* * * * * * * * *

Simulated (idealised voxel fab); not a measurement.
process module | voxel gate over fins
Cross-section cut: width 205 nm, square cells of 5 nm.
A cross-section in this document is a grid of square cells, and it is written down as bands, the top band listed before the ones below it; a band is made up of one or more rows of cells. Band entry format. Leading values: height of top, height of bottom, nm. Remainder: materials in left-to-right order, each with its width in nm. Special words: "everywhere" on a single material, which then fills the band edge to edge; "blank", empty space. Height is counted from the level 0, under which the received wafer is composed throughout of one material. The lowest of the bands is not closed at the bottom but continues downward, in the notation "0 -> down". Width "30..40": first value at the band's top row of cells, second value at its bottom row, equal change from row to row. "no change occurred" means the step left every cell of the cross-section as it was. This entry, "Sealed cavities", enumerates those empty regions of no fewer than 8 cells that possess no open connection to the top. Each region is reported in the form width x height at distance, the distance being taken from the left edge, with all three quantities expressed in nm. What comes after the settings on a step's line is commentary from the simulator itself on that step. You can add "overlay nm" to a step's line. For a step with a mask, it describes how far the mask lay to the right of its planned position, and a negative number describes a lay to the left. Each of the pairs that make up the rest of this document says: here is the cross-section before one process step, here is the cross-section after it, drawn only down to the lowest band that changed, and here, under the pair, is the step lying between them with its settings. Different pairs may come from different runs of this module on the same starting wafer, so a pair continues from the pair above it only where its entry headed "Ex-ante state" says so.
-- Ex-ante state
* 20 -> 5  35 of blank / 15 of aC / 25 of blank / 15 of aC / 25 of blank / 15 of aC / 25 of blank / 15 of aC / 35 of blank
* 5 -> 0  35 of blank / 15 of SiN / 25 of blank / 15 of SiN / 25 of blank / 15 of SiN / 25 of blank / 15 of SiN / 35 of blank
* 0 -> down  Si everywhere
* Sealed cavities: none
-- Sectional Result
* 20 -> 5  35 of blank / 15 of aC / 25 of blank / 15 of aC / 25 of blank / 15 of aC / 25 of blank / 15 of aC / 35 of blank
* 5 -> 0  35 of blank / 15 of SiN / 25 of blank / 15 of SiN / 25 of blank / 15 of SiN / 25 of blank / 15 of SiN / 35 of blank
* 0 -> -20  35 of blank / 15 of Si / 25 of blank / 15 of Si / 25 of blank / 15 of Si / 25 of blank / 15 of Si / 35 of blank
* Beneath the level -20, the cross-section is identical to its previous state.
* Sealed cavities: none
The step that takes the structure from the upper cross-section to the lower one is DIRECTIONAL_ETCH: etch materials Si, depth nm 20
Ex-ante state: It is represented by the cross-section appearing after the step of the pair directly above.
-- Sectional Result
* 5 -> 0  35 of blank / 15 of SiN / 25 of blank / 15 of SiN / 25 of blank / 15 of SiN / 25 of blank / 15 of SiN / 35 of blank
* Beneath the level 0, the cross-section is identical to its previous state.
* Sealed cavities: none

* * * * * * * * *

• _WORK INSTRUCTION_
Reproduce exactly the entries above, limited to the lines from the one with "process module | voxel gate over fins" through the one with "Cross-section cut: width", both included.

• _TASK SOLUTION_
process module | voxel gate over fins
Cross-section cut: width 205 nm, square cells of 5 nm.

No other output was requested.